····················

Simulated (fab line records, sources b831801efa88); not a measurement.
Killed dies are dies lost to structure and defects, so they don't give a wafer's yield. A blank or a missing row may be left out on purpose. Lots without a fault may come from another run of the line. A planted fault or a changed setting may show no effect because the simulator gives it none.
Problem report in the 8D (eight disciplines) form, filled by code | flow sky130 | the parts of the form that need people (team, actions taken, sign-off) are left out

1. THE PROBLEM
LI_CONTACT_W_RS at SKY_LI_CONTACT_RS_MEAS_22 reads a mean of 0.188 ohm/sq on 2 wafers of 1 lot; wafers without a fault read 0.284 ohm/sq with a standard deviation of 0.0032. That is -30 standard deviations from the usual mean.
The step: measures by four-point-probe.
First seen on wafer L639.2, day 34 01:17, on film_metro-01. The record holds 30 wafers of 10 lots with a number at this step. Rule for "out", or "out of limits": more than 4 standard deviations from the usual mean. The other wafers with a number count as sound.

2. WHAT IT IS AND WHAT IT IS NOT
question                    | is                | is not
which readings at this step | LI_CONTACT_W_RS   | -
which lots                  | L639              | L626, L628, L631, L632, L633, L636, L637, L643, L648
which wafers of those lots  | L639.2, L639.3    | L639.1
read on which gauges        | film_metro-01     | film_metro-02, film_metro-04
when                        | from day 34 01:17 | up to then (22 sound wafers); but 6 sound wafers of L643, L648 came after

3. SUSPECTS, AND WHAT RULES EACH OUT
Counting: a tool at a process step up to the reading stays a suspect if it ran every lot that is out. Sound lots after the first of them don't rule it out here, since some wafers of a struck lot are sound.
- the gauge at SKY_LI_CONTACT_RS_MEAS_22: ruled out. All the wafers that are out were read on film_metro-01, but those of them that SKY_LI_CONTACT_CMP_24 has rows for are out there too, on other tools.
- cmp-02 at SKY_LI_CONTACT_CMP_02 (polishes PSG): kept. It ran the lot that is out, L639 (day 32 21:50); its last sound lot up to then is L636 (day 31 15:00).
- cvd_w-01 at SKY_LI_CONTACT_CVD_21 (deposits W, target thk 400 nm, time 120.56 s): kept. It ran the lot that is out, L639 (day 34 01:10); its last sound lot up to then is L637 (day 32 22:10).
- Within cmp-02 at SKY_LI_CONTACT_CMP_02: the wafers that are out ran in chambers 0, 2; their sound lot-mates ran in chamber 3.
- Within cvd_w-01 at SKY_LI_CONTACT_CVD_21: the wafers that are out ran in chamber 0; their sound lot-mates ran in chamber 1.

····················

**Work item**
Out of the data above, set down the lines from the one with "- cmp-02 at" to the one with "- Within cmp-02", both included, exactly as written and with no additions.

**Task response**
- cmp-02 at SKY_LI_CONTACT_CMP_02 (polishes PSG): kept. It ran the lot that is out, L639 (day 32 21:50); its last sound lot up to then is L636 (day 31 15:00).
- cvd_w-01 at SKY_LI_CONTACT_CVD_21 (deposits W, target thk 400 nm, time 120.56 s): kept. It ran the lot that is out, L639 (day 34 01:10); its last sound lot up to then is L637 (day 32 22:10).
- Within cmp-02 at SKY_LI_CONTACT_CMP_02: the wafers that are out ran in chambers 0, 2; their sound lot-mates ran in chamber 3.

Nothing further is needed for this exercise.